__________________________________________________

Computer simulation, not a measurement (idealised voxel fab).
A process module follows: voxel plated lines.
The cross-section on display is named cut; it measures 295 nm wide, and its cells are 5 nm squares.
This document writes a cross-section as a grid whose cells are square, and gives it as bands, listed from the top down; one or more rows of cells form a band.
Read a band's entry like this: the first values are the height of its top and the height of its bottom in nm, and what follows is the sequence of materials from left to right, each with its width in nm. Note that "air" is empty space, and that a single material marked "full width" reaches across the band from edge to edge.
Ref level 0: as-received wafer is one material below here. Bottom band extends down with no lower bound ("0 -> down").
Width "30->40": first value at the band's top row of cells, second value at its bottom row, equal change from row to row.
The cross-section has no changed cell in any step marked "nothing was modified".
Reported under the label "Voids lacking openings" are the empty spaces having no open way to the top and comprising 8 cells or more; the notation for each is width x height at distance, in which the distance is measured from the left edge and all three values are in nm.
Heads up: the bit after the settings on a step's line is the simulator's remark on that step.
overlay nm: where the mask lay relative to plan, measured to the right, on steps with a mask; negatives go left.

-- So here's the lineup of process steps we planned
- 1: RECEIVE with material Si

__________________________________________________

Work task: Could you write out exactly the lines above, starting at the first one and ending with the line that has "-- So here's"?

Answer section:
Computer simulation, not a measurement (idealised voxel fab).
A process module follows: voxel plated lines.
The cross-section on display is named cut; it measures 295 nm wide, and its cells are 5 nm squares.
This document writes a cross-section as a grid whose cells are square, and gives it as bands, listed from the top down; one or more rows of cells form a band.
Read a band's entry like this: the first values are the height of its top and the height of its bottom in nm, and what follows is the sequence of materials from left to right, each with its width in nm. Note that "air" is empty space, and that a single material marked "full width" reaches across the band from edge to edge.
Ref level 0: as-received wafer is one material below here. Bottom band extends down with no lower bound ("0 -> down").
Width "30->40": first value at the band's top row of cells, second value at its bottom row, equal change from row to row.
The cross-section has no changed cell in any step marked "nothing was modified".
Reported under the label "Voids lacking openings" are the empty spaces having no open way to the top and comprising 8 cells or more; the notation for each is width x height at distance, in which the distance is measured from the left edge and all three values are in nm.
Heads up: the bit after the settings on a step's line is the simulator's remark on that step.
overlay nm: where the mask lay relative to plan, measured to the right, on steps with a mask; negatives go left.

-- So here's the lineup of process steps we planned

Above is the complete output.